> _Work request_:
What follows is a set of records. Repeat every one of them exactly.

> _Data section_:
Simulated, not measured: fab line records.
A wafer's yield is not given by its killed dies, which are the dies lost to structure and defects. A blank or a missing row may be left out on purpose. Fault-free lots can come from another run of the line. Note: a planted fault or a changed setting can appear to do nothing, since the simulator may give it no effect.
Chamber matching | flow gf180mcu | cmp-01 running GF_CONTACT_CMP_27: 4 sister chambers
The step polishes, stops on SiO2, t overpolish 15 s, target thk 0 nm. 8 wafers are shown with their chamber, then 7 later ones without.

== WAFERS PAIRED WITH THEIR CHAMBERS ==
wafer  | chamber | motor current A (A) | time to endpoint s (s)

> _Answer space_:
Simulated, not measured: fab line records.
A wafer's yield is not given by its killed dies, which are the dies lost to structure and defects. A blank or a missing row may be left out on purpose. Fault-free lots can come from another run of the line. Note: a planted fault or a changed setting can appear to do nothing, since the simulator may give it no effect.
Chamber matching | flow gf180mcu | cmp-01 running GF_CONTACT_CMP_27: 4 sister chambers
The step polishes, stops on SiO2, t overpolish 15 s, target thk 0 nm. 8 wafers are shown with their chamber, then 7 later ones without.

== WAFERS PAIRED WITH THEIR CHAMBERS ==
wafer  | chamber | motor current A (A) | time to endpoint s (s)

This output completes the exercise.